DATASET RECORDS —
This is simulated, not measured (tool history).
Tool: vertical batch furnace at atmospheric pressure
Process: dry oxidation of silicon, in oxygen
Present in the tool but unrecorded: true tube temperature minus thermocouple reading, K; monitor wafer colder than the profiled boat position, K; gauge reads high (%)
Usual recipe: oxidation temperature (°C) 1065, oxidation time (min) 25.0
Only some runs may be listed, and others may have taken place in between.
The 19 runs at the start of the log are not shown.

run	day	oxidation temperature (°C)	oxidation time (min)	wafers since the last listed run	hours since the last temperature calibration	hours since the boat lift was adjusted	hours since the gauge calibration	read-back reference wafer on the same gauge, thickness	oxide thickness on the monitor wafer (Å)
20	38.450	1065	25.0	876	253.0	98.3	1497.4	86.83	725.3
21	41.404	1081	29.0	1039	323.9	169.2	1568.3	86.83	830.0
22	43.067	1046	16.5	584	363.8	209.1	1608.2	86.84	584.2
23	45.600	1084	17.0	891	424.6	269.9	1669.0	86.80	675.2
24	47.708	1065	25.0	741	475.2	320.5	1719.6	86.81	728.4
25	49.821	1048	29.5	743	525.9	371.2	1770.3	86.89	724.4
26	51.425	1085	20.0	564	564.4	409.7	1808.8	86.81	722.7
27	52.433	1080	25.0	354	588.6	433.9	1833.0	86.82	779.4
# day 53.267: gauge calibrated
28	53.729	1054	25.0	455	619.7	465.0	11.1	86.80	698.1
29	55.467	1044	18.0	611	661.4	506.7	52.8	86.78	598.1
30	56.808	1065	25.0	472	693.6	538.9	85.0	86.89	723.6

TASK ITEM —
Your answer must be the data above, copied exactly from its first line through the line containing "Usual recipe: oxidation", and nothing more.

EXERCISE OUTPUT —
This is simulated, not measured (tool history).
Tool: vertical batch furnace at atmospheric pressure
Process: dry oxidation of silicon, in oxygen
Present in the tool but unrecorded: true tube temperature minus thermocouple reading, K; monitor wafer colder than the profiled boat position, K; gauge reads high (%)
Usual recipe: oxidation temperature (°C) 1065, oxidation time (min) 25.0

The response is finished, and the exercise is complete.